> _Work order_
Each record should be reproduced exactly.

> _Extracted entries_
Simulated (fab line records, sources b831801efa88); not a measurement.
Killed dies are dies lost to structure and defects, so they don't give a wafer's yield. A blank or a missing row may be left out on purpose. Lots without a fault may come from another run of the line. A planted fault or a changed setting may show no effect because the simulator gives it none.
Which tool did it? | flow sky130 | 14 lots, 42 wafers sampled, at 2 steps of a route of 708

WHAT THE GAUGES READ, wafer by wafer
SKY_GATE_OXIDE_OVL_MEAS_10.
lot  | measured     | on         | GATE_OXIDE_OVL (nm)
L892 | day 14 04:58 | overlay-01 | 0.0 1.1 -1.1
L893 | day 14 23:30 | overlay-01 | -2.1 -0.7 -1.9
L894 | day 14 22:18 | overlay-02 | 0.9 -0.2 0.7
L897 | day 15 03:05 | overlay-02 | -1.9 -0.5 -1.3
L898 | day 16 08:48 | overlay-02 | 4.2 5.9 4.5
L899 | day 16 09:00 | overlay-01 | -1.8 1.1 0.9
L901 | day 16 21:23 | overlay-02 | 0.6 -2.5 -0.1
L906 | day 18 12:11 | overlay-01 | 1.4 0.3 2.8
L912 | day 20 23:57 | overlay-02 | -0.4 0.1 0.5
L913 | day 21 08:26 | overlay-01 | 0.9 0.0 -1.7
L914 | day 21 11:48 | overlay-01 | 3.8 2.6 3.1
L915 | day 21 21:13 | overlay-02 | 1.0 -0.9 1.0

> _Expected answer_
Simulated (fab line records, sources b831801efa88); not a measurement.
Killed dies are dies lost to structure and defects, so they don't give a wafer's yield. A blank or a missing row may be left out on purpose. Lots without a fault may come from another run of the line. A planted fault or a changed setting may show no effect because the simulator gives it none.
Which tool did it? | flow sky130 | 14 lots, 42 wafers sampled, at 2 steps of a route of 708

WHAT THE GAUGES READ, wafer by wafer
SKY_GATE_OXIDE_OVL_MEAS_10.
lot  | measured     | on         | GATE_OXIDE_OVL (nm)
L892 | day 14 04:58 | overlay-01 | 0.0 1.1 -1.1
L893 | day 14 23:30 | overlay-01 | -2.1 -0.7 -1.9
L894 | day 14 22:18 | overlay-02 | 0.9 -0.2 0.7
L897 | day 15 03:05 | overlay-02 | -1.9 -0.5 -1.3
L898 | day 16 08:48 | overlay-02 | 4.2 5.9 4.5
L899 | day 16 09:00 | overlay-01 | -1.8 1.1 0.9
L901 | day 16 21:23 | overlay-02 | 0.6 -2.5 -0.1
L906 | day 18 12:11 | overlay-01 | 1.4 0.3 2.8
L912 | day 20 23:57 | overlay-02 | -0.4 0.1 0.5
L913 | day 21 08:26 | overlay-01 | 0.9 0.0 -1.7
L914 | day 21 11:48 | overlay-01 | 3.8 2.6 3.1
L915 | day 21 21:13 | overlay-02 | 1.0 -0.9 1.0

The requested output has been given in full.